» **Source information**

▬▬▬▬▬▬

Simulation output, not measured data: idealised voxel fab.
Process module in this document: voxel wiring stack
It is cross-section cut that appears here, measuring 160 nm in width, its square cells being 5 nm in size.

▬▬▬▬▬▬

» **Work instruction**
The records above are to be reproduced exactly, with nothing left out.

» **Exercise response**
Simulation output, not measured data: idealised voxel fab.
Process module in this document: voxel wiring stack
It is cross-section cut that appears here, measuring 160 nm in width, its square cells being 5 nm in size.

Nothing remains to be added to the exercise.